--- INPUT DATA Enclosed Below ---

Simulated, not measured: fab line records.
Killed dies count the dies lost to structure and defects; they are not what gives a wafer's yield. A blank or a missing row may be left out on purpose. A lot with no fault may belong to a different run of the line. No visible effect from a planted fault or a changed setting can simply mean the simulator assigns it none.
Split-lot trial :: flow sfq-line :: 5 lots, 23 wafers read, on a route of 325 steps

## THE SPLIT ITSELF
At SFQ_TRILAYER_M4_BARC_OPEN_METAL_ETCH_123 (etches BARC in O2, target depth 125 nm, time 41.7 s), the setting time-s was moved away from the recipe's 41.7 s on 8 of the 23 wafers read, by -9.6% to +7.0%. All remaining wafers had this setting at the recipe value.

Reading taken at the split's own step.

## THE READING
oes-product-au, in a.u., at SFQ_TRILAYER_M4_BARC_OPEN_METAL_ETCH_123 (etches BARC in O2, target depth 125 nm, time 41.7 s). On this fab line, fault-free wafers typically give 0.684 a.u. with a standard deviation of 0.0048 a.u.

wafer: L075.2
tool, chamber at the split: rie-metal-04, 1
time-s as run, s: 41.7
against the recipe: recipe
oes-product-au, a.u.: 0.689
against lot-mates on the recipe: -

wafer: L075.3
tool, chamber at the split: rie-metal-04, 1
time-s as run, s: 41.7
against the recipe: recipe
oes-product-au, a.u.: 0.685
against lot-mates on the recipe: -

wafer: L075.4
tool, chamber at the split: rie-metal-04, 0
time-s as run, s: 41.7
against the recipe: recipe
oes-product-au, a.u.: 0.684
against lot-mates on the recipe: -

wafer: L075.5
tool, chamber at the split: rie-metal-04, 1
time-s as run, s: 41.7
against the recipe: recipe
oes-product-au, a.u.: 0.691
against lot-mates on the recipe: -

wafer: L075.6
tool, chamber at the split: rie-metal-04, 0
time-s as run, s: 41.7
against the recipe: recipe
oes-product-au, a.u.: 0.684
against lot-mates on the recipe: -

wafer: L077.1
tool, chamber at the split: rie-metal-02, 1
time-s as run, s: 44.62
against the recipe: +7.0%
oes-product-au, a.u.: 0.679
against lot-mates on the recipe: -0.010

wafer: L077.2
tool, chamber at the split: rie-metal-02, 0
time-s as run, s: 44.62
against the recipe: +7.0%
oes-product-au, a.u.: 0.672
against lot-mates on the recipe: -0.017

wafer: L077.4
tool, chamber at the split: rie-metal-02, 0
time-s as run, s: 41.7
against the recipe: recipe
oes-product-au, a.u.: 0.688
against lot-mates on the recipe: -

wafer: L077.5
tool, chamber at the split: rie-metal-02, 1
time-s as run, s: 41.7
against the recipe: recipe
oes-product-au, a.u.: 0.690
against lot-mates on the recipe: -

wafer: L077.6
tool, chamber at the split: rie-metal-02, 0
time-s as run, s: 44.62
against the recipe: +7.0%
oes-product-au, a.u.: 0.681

--- End of Enclosed INPUT DATA ---

WORK ITEM>
From the first line of the data above to the line holding "wafer: L075.5", reproduce each line exactly; emit no other lines.

EXERCISE ANSWER>
Simulated, not measured: fab line records.
Killed dies count the dies lost to structure and defects; they are not what gives a wafer's yield. A blank or a missing row may be left out on purpose. A lot with no fault may belong to a different run of the line. No visible effect from a planted fault or a changed setting can simply mean the simulator assigns it none.
Split-lot trial :: flow sfq-line :: 5 lots, 23 wafers read, on a route of 325 steps

## THE SPLIT ITSELF
At SFQ_TRILAYER_M4_BARC_OPEN_METAL_ETCH_123 (etches BARC in O2, target depth 125 nm, time 41.7 s), the setting time-s was moved away from the recipe's 41.7 s on 8 of the 23 wafers read, by -9.6% to +7.0%. All remaining wafers had this setting at the recipe value.

Reading taken at the split's own step.

## THE READING
oes-product-au, in a.u., at SFQ_TRILAYER_M4_BARC_OPEN_METAL_ETCH_123 (etches BARC in O2, target depth 125 nm, time 41.7 s). On this fab line, fault-free wafers typically give 0.684 a.u. with a standard deviation of 0.0048 a.u.

wafer: L075.2
tool, chamber at the split: rie-metal-04, 1
time-s as run, s: 41.7
against the recipe: recipe
oes-product-au, a.u.: 0.689
against lot-mates on the recipe: -

wafer: L075.3
tool, chamber at the split: rie-metal-04, 1
time-s as run, s: 41.7
against the recipe: recipe
oes-product-au, a.u.: 0.685
against lot-mates on the recipe: -

wafer: L075.4
tool, chamber at the split: rie-metal-04, 0
time-s as run, s: 41.7
against the recipe: recipe
oes-product-au, a.u.: 0.684
against lot-mates on the recipe: -

wafer: L075.5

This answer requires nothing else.